**Records supplied:**

━━━━━━━━━━━━━━━━━━━━

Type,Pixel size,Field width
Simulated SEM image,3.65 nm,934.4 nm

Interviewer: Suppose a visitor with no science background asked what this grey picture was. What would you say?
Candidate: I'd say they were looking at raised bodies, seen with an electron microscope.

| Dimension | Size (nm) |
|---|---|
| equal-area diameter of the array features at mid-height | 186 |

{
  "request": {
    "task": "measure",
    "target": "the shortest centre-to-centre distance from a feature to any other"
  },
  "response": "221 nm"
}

━━━━━━━━━━━━━━━━━━━━

**Exercise:**
Using the exact wording, repeat all the entries.

**Your solution:**
Type,Pixel size,Field width
Simulated SEM image,3.65 nm,934.4 nm

Interviewer: Suppose a visitor with no science background asked what this grey picture was. What would you say?
Candidate: I'd say they were looking at raised bodies, seen with an electron microscope.

| Dimension | Size (nm) |
|---|---|
| equal-area diameter of the array features at mid-height | 186 |

{
  "request": {
    "task": "measure",
    "target": "the shortest centre-to-centre distance from a feature to any other"
  },
  "response": "221 nm"
}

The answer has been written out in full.